### WORK ITEM
Since only part of the material below is wanted, output exactly the lines from the one with "process module | voxel transistor to metal" up to and including the one with "Height 0 is".

### DATA FOR REVIEW
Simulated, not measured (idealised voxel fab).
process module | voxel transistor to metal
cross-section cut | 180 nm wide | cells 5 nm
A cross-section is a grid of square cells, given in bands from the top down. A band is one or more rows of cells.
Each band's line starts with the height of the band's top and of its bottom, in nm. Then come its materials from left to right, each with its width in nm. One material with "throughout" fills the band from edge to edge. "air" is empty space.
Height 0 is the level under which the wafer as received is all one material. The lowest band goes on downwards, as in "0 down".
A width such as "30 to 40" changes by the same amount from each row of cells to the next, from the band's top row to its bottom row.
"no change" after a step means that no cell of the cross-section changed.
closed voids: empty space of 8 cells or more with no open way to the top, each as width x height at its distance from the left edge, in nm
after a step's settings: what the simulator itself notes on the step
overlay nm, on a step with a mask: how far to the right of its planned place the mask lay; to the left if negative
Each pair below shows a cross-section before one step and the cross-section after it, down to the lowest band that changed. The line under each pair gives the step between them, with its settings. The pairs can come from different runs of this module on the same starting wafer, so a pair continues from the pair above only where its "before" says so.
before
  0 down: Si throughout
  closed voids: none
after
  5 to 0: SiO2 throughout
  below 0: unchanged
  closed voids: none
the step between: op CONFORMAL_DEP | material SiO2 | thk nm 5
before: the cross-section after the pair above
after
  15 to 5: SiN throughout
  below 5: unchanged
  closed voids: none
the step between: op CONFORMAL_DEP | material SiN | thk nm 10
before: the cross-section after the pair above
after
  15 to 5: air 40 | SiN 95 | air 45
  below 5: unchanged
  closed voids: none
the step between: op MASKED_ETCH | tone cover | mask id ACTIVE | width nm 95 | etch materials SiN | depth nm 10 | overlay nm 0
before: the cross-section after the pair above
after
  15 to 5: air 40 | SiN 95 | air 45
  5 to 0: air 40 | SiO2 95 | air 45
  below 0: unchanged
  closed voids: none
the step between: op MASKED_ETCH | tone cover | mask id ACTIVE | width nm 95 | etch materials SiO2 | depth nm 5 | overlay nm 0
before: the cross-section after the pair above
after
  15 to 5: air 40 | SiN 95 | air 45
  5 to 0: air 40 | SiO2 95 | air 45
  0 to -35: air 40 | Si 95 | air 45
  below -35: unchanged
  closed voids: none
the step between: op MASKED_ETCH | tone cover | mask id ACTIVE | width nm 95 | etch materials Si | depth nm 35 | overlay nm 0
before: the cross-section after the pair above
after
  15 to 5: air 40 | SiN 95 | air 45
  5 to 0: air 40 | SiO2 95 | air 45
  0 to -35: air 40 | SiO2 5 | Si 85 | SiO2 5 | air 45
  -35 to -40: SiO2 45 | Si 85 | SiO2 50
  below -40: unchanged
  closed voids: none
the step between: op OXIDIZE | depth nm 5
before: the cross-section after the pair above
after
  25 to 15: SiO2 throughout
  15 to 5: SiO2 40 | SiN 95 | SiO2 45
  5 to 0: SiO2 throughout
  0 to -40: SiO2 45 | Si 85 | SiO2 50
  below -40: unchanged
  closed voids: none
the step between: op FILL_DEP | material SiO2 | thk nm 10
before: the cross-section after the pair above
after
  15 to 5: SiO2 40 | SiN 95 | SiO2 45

### WRITTEN RESPONSE
process module | voxel transistor to metal
cross-section cut | 180 nm wide | cells 5 nm
A cross-section is a grid of square cells, given in bands from the top down. A band is one or more rows of cells.
Each band's line starts with the height of the band's top and of its bottom, in nm. Then come its materials from left to right, each with its width in nm. One material with "throughout" fills the band from edge to edge. "air" is empty space.
Height 0 is the level under which the wafer as received is all one material. The lowest band goes on downwards, as in "0 down".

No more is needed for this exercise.